Activity:
Write down, unchanged, the entries from the first line through the line holding "Looked at the". Include no other line.

--------------------
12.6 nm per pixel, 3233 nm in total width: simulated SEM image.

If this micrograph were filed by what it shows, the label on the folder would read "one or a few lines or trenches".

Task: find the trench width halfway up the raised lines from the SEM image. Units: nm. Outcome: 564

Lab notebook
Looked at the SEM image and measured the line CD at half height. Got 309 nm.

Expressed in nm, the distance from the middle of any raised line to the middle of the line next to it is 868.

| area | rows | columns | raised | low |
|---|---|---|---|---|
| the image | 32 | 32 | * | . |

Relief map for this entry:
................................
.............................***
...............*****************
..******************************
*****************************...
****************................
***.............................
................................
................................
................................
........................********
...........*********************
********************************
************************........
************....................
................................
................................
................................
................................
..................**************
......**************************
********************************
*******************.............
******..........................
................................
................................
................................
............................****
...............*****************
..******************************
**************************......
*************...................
--------------------

Expected answer:
12.6 nm per pixel, 3233 nm in total width: simulated SEM image.

If this micrograph were filed by what it shows, the label on the folder would read "one or a few lines or trenches".

Task: find the trench width halfway up the raised lines from the SEM image. Units: nm. Outcome: 564

Lab notebook
Looked at the SEM image and measured the line CD at half height. Got 309 nm.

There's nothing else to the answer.